** Exercise data follows **

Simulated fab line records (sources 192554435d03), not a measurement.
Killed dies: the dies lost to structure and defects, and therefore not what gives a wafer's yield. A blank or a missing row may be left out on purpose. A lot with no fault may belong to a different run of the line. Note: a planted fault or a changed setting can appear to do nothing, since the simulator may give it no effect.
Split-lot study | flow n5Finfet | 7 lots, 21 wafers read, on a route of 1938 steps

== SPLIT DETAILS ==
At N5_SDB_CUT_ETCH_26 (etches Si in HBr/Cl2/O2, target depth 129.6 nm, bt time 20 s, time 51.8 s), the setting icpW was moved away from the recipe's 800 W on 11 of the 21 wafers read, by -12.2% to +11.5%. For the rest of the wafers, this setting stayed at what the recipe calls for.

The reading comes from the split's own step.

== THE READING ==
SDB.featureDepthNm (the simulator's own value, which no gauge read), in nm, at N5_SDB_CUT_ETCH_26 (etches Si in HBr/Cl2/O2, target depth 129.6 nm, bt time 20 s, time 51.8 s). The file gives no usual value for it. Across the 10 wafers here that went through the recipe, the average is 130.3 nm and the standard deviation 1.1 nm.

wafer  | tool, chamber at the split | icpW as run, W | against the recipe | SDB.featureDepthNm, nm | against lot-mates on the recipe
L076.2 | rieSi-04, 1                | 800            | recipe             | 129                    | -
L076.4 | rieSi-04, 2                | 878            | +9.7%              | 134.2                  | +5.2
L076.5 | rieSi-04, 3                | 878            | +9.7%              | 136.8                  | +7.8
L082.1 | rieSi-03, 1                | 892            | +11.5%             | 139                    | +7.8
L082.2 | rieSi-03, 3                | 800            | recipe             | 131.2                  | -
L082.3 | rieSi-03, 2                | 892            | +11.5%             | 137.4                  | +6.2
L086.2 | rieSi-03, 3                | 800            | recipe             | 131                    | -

** End of Exercise data **

* **Work task**:
Up to and including the line with "L082.3 | rieSi-03, 2", output each line of the entries above exactly, starting from the first.

* **Answer area**:
Simulated fab line records (sources 192554435d03), not a measurement.
Killed dies: the dies lost to structure and defects, and therefore not what gives a wafer's yield. A blank or a missing row may be left out on purpose. A lot with no fault may belong to a different run of the line. Note: a planted fault or a changed setting can appear to do nothing, since the simulator may give it no effect.
Split-lot study | flow n5Finfet | 7 lots, 21 wafers read, on a route of 1938 steps

== SPLIT DETAILS ==
At N5_SDB_CUT_ETCH_26 (etches Si in HBr/Cl2/O2, target depth 129.6 nm, bt time 20 s, time 51.8 s), the setting icpW was moved away from the recipe's 800 W on 11 of the 21 wafers read, by -12.2% to +11.5%. For the rest of the wafers, this setting stayed at what the recipe calls for.

The reading comes from the split's own step.

== THE READING ==
SDB.featureDepthNm (the simulator's own value, which no gauge read), in nm, at N5_SDB_CUT_ETCH_26 (etches Si in HBr/Cl2/O2, target depth 129.6 nm, bt time 20 s, time 51.8 s). The file gives no usual value for it. Across the 10 wafers here that went through the recipe, the average is 130.3 nm and the standard deviation 1.1 nm.

wafer  | tool, chamber at the split | icpW as run, W | against the recipe | SDB.featureDepthNm, nm | against lot-mates on the recipe
L076.2 | rieSi-04, 1                | 800            | recipe             | 129                    | -
L076.4 | rieSi-04, 2                | 878            | +9.7%              | 134.2                  | +5.2
L076.5 | rieSi-04, 3                | 878            | +9.7%              | 136.8                  | +7.8
L082.1 | rieSi-03, 1                | 892            | +11.5%             | 139                    | +7.8
L082.2 | rieSi-03, 3                | 800            | recipe             | 131.2                  | -
L082.3 | rieSi-03, 2                | 892            | +11.5%             | 137.4                  | +6.2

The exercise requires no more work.